------------------------------------

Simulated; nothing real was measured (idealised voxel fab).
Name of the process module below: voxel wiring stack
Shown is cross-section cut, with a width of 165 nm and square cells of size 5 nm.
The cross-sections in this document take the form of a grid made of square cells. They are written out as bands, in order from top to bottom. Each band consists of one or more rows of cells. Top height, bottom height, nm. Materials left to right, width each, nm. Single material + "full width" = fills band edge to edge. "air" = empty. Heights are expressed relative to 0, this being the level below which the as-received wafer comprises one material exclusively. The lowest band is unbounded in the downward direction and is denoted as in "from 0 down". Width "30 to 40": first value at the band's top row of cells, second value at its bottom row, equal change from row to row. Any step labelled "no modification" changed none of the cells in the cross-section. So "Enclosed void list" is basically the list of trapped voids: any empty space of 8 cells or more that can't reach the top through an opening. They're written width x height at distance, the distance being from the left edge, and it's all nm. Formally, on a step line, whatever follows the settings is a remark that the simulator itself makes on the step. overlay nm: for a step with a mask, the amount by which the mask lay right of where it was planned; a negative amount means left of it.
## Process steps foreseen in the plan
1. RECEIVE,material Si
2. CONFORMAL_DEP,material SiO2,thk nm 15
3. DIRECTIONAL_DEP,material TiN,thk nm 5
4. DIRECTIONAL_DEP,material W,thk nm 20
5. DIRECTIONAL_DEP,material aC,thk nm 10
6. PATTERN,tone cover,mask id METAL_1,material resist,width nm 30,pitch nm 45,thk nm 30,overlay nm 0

------------------------------------

> **Task item**
In the reply, include exactly the lines from the beginning of the entries above through the line holding "Shown is cross-section", and nothing besides.

> **Solution**
Simulated; nothing real was measured (idealised voxel fab).
Name of the process module below: voxel wiring stack
Shown is cross-section cut, with a width of 165 nm and square cells of size 5 nm.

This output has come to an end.